ASSIGNMENT:
The listing below contains a span that opens with the line containing "for the last" and closes with the line containing "Bottom layer: name only". Return that span exactly.

━━━━━━━━━━━━━━━━

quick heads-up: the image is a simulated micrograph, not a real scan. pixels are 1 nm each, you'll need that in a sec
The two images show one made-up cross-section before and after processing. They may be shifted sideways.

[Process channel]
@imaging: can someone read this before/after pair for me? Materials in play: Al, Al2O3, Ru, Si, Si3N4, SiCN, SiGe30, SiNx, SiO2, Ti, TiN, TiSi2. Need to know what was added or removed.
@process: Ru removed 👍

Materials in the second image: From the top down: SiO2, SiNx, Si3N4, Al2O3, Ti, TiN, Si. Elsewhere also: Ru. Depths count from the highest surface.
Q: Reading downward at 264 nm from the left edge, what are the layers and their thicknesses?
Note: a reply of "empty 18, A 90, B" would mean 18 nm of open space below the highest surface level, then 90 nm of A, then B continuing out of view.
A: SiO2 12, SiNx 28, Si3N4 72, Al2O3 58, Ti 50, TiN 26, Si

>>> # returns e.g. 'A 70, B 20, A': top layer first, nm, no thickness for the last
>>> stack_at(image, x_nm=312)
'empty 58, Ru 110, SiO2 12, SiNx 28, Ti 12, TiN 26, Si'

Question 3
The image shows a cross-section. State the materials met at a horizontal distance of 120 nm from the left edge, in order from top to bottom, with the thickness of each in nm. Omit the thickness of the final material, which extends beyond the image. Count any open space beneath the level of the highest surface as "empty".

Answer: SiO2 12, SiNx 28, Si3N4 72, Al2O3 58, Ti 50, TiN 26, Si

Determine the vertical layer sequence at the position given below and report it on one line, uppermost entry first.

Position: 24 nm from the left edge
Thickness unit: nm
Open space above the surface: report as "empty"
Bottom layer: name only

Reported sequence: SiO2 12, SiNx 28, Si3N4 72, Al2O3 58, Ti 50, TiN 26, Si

━━━━━━━━━━━━━━━━

EXPECTED ANSWER:
>>> # returns e.g. 'A 70, B 20, A': top layer first, nm, no thickness for the last
>>> stack_at(image, x_nm=312)
'empty 58, Ru 110, SiO2 12, SiNx 28, Ti 12, TiN 26, Si'

Question 3
The image shows a cross-section. State the materials met at a horizontal distance of 120 nm from the left edge, in order from top to bottom, with the thickness of each in nm. Omit the thickness of the final material, which extends beyond the image. Count any open space beneath the level of the highest surface as "empty".

Answer: SiO2 12, SiNx 28, Si3N4 72, Al2O3 58, Ti 50, TiN 26, Si

Determine the vertical layer sequence at the position given below and report it on one line, uppermost entry first.

Position: 24 nm from the left edge
Thickness unit: nm
Open space above the surface: report as "empty"
Bottom layer: name only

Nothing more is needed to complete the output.